## Work request
Exactly the lines from the first line of the listing through the line containing "Units used: sheet resistance in ohm/square" should appear in the output, unchanged.

══════

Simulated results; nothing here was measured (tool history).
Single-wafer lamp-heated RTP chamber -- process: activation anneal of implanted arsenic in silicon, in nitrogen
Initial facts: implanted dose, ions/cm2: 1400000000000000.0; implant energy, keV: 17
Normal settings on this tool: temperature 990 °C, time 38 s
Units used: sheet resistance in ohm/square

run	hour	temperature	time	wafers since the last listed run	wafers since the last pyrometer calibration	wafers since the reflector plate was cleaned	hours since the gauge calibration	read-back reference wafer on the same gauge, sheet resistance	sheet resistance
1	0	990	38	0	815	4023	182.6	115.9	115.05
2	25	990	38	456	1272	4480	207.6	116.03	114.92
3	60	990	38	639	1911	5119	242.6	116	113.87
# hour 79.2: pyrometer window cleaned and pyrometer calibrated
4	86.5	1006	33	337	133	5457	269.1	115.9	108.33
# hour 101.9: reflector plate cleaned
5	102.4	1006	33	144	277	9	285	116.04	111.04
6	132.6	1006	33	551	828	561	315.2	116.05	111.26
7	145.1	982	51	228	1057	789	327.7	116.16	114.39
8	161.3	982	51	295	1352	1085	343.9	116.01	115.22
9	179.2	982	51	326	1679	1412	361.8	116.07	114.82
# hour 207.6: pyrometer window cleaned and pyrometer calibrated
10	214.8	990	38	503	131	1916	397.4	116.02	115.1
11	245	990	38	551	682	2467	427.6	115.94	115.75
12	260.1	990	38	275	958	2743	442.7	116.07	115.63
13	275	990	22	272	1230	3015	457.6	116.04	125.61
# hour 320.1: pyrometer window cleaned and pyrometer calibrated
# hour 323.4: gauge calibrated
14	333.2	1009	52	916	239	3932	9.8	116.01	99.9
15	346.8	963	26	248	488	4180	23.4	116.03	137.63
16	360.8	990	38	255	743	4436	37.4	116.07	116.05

══════

## Written answer
Simulated results; nothing here was measured (tool history).
Single-wafer lamp-heated RTP chamber -- process: activation anneal of implanted arsenic in silicon, in nitrogen
Initial facts: implanted dose, ions/cm2: 1400000000000000.0; implant energy, keV: 17
Normal settings on this tool: temperature 990 °C, time 38 s
Units used: sheet resistance in ohm/square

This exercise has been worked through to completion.